[Start of Attachment]

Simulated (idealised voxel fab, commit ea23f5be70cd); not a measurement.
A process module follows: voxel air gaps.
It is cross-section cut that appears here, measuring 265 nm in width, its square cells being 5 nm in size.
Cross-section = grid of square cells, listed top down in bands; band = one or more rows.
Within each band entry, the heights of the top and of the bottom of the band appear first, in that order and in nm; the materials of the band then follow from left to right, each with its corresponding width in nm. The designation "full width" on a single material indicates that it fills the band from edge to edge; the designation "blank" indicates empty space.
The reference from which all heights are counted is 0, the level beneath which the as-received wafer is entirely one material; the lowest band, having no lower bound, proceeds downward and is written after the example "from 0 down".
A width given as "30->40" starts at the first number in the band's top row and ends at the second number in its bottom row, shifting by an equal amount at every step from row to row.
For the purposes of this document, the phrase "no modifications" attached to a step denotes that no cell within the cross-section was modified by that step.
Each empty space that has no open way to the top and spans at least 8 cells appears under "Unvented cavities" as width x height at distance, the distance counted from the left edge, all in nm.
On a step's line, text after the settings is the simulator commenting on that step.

[End of Attachment]

**Requirement:** Output the full set of entries exactly as they were given.

**Response:**
Simulated (idealised voxel fab, commit ea23f5be70cd); not a measurement.
A process module follows: voxel air gaps.
It is cross-section cut that appears here, measuring 265 nm in width, its square cells being 5 nm in size.
Cross-section = grid of square cells, listed top down in bands; band = one or more rows.
Within each band entry, the heights of the top and of the bottom of the band appear first, in that order and in nm; the materials of the band then follow from left to right, each with its corresponding width in nm. The designation "full width" on a single material indicates that it fills the band from edge to edge; the designation "blank" indicates empty space.
The reference from which all heights are counted is 0, the level beneath which the as-received wafer is entirely one material; the lowest band, having no lower bound, proceeds downward and is written after the example "from 0 down".
A width given as "30->40" starts at the first number in the band's top row and ends at the second number in its bottom row, shifting by an equal amount at every step from row to row.
For the purposes of this document, the phrase "no modifications" attached to a step denotes that no cell within the cross-section was modified by that step.
Each empty space that has no open way to the top and spans at least 8 cells appears under "Unvented cavities" as width x height at distance, the distance counted from the left edge, all in nm.
On a step's line, text after the settings is the simulator commenting on that step.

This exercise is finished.